Data for review =>
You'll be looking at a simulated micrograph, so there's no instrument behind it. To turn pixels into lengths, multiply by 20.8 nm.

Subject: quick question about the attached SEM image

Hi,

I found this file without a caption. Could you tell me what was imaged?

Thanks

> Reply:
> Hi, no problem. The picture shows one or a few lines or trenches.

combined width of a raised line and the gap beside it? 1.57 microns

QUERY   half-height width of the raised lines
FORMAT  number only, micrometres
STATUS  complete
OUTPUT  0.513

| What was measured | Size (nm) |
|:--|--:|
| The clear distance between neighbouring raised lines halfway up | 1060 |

Work task => All that is needed is the material, repeated exactly.

Reply =>
You'll be looking at a simulated micrograph, so there's no instrument behind it. To turn pixels into lengths, multiply by 20.8 nm.

Subject: quick question about the attached SEM image

Hi,

I found this file without a caption. Could you tell me what was imaged?

Thanks

> Reply:
> Hi, no problem. The picture shows one or a few lines or trenches.

combined width of a raised line and the gap beside it? 1.57 microns

QUERY   half-height width of the raised lines
FORMAT  number only, micrometres
STATUS  complete
OUTPUT  0.513

| What was measured | Size (nm) |
|:--|--:|
| The clear distance between neighbouring raised lines halfway up | 1060 |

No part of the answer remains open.